> [WORK TASK] Set all the entries down once more, with nothing altered.

> [SUPPLIED RECORDS]
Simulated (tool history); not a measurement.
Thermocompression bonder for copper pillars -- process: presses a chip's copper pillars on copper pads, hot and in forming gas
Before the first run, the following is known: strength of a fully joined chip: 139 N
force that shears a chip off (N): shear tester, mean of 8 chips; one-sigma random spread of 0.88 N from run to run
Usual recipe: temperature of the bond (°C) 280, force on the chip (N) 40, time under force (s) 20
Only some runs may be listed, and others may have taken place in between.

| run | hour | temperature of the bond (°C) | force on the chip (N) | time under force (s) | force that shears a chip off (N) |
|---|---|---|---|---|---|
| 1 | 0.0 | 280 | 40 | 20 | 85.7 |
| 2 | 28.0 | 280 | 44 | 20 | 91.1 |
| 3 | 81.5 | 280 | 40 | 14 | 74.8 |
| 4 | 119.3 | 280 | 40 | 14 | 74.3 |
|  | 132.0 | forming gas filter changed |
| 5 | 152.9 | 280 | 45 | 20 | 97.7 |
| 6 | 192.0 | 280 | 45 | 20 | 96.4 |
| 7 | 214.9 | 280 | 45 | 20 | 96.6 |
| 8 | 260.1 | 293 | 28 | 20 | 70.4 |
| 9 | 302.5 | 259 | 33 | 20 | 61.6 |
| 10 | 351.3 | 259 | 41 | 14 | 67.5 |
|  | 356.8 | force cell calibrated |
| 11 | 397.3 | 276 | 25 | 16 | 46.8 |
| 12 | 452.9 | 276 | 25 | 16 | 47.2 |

> [TASK SOLUTION]
Simulated (tool history); not a measurement.
Thermocompression bonder for copper pillars -- process: presses a chip's copper pillars on copper pads, hot and in forming gas
Before the first run, the following is known: strength of a fully joined chip: 139 N
force that shears a chip off (N): shear tester, mean of 8 chips; one-sigma random spread of 0.88 N from run to run
Usual recipe: temperature of the bond (°C) 280, force on the chip (N) 40, time under force (s) 20
Only some runs may be listed, and others may have taken place in between.

| run | hour | temperature of the bond (°C) | force on the chip (N) | time under force (s) | force that shears a chip off (N) |
|---|---|---|---|---|---|
| 1 | 0.0 | 280 | 40 | 20 | 85.7 |
| 2 | 28.0 | 280 | 44 | 20 | 91.1 |
| 3 | 81.5 | 280 | 40 | 14 | 74.8 |
| 4 | 119.3 | 280 | 40 | 14 | 74.3 |
|  | 132.0 | forming gas filter changed |
| 5 | 152.9 | 280 | 45 | 20 | 97.7 |
| 6 | 192.0 | 280 | 45 | 20 | 96.4 |
| 7 | 214.9 | 280 | 45 | 20 | 96.6 |
| 8 | 260.1 | 293 | 28 | 20 | 70.4 |
| 9 | 302.5 | 259 | 33 | 20 | 61.6 |
| 10 | 351.3 | 259 | 41 | 14 | 67.5 |
|  | 356.8 | force cell calibrated |
| 11 | 397.3 | 276 | 25 | 16 | 46.8 |
| 12 | 452.9 | 276 | 25 | 16 | 47.2 |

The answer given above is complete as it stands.